BRIEF -
Set down exactly the lines below between the line holding "8,22.3,115,0.95,0.93,0.92,42,60.575,62.702,65.757" and the line holding "D,67.8,95,1.05,1.14,0.91,38,?,?,?", inclusive; no other line belongs in the answer.

RECORDS PROVIDED -
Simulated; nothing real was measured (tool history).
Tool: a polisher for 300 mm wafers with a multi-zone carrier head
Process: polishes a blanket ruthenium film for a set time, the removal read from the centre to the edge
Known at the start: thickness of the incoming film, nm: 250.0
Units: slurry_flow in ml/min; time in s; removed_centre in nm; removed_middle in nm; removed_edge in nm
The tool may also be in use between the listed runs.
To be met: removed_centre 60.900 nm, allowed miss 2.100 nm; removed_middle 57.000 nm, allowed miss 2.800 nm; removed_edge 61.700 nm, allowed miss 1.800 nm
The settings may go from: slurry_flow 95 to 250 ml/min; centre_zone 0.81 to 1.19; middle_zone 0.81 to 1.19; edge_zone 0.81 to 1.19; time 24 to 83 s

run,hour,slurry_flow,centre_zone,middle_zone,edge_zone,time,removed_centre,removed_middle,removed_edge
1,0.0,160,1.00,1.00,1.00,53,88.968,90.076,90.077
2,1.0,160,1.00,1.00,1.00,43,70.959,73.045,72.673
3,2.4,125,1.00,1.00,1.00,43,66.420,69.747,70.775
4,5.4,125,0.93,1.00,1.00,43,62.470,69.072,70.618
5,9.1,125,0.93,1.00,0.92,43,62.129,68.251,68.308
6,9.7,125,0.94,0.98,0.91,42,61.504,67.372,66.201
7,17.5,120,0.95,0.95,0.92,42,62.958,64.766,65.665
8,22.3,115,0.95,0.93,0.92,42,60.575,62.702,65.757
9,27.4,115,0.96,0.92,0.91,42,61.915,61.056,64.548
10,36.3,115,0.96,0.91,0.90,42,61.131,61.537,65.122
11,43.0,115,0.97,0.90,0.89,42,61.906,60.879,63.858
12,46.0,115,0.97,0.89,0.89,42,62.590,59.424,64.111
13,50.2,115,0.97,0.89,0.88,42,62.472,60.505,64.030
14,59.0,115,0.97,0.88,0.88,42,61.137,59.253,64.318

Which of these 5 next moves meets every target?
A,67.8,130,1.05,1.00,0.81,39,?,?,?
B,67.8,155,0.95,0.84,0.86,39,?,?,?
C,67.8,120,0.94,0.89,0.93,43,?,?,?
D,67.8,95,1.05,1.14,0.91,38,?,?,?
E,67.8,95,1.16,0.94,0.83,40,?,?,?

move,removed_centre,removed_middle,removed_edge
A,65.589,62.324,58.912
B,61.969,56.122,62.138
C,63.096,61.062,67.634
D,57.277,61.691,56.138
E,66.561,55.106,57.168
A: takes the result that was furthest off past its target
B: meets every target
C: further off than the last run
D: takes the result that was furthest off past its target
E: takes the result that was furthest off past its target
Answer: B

WORKED SOLUTION -
8,22.3,115,0.95,0.93,0.92,42,60.575,62.702,65.757
9,27.4,115,0.96,0.92,0.91,42,61.915,61.056,64.548
10,36.3,115,0.96,0.91,0.90,42,61.131,61.537,65.122
11,43.0,115,0.97,0.90,0.89,42,61.906,60.879,63.858
12,46.0,115,0.97,0.89,0.89,42,62.590,59.424,64.111
13,50.2,115,0.97,0.89,0.88,42,62.472,60.505,64.030
14,59.0,115,0.97,0.88,0.88,42,61.137,59.253,64.318

Which of these 5 next moves meets every target?
A,67.8,130,1.05,1.00,0.81,39,?,?,?
B,67.8,155,0.95,0.84,0.86,39,?,?,?
C,67.8,120,0.94,0.89,0.93,43,?,?,?
D,67.8,95,1.05,1.14,0.91,38,?,?,?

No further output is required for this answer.